- [Recorded information]
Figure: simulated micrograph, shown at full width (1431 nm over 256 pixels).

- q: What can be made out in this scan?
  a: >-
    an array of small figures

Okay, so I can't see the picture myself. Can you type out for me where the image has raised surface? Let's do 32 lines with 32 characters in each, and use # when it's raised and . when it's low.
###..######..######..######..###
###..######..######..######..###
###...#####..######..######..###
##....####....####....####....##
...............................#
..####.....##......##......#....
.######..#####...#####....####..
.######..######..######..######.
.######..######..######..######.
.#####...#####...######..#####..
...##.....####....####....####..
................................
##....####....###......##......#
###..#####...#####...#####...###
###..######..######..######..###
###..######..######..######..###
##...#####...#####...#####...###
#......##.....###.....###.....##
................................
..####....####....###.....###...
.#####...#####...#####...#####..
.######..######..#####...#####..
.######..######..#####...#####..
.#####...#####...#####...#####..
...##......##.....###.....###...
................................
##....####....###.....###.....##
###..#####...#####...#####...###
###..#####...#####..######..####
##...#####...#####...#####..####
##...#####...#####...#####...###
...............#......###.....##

- [Work order] Once you reach the line containing "an array of small figures", include it and stop; until then, reproduce each line of the listing from its start exactly.

- [Answer section]
Figure: simulated micrograph, shown at full width (1431 nm over 256 pixels).

- q: What can be made out in this scan?
  a: >-
    an array of small figures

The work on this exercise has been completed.